(RECORD EXCERPTS)

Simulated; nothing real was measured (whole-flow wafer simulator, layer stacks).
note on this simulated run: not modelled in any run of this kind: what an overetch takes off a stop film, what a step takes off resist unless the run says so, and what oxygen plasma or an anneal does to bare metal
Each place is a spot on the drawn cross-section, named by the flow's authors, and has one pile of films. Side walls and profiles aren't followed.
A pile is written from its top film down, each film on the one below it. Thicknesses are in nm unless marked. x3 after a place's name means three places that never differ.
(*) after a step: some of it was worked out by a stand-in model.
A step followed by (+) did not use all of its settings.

(End RECORD EXCERPTS)

» TASK ITEM
Everything in the records above should be written out again exactly.

» WRITTEN SOLUTION
Simulated; nothing real was measured (whole-flow wafer simulator, layer stacks).
note on this simulated run: not modelled in any run of this kind: what an overetch takes off a stop film, what a step takes off resist unless the run says so, and what oxygen plasma or an anneal does to bare metal
Each place is a spot on the drawn cross-section, named by the flow's authors, and has one pile of films. Side walls and profiles aren't followed.
A pile is written from its top film down, each film on the one below it. Thicknesses are in nm unless marked. x3 after a place's name means three places that never differ.
(*) after a step: some of it was worked out by a stand-in model.
A step followed by (+) did not use all of its settings.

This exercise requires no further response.